Work order
This exercise asks for the entries below to be printed exactly.

Entries shown
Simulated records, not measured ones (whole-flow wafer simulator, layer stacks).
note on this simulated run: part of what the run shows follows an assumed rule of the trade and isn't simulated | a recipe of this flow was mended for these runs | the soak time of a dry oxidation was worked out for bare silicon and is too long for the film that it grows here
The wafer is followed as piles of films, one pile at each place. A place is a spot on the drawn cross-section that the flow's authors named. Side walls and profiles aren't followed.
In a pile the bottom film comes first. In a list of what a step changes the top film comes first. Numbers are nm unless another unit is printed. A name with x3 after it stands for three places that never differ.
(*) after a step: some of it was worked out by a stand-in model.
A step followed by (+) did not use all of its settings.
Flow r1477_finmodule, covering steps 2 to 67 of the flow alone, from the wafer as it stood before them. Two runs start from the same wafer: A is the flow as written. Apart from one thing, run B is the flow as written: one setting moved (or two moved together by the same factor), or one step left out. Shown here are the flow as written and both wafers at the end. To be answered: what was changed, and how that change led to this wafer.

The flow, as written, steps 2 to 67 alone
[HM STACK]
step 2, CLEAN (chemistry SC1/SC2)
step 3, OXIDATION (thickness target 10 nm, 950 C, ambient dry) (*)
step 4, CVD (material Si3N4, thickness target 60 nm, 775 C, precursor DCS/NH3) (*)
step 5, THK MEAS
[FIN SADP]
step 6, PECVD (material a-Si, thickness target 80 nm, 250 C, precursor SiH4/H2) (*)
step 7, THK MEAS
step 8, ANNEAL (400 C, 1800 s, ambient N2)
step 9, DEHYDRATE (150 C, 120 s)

Written response
Simulated records, not measured ones (whole-flow wafer simulator, layer stacks).
note on this simulated run: part of what the run shows follows an assumed rule of the trade and isn't simulated | a recipe of this flow was mended for these runs | the soak time of a dry oxidation was worked out for bare silicon and is too long for the film that it grows here
The wafer is followed as piles of films, one pile at each place. A place is a spot on the drawn cross-section that the flow's authors named. Side walls and profiles aren't followed.
In a pile the bottom film comes first. In a list of what a step changes the top film comes first. Numbers are nm unless another unit is printed. A name with x3 after it stands for three places that never differ.
(*) after a step: some of it was worked out by a stand-in model.
A step followed by (+) did not use all of its settings.
Flow r1477_finmodule, covering steps 2 to 67 of the flow alone, from the wafer as it stood before them. Two runs start from the same wafer: A is the flow as written. Apart from one thing, run B is the flow as written: one setting moved (or two moved together by the same factor), or one step left out. Shown here are the flow as written and both wafers at the end. To be answered: what was changed, and how that change led to this wafer.

The flow, as written, steps 2 to 67 alone
[HM STACK]
step 2, CLEAN (chemistry SC1/SC2)
step 3, OXIDATION (thickness target 10 nm, 950 C, ambient dry) (*)
step 4, CVD (material Si3N4, thickness target 60 nm, 775 C, precursor DCS/NH3) (*)
step 5, THK MEAS
[FIN SADP]
step 6, PECVD (material a-Si, thickness target 80 nm, 250 C, precursor SiH4/H2) (*)
step 7, THK MEAS
step 8, ANNEAL (400 C, 1800 s, ambient N2)
step 9, DEHYDRATE (150 C, 120 s)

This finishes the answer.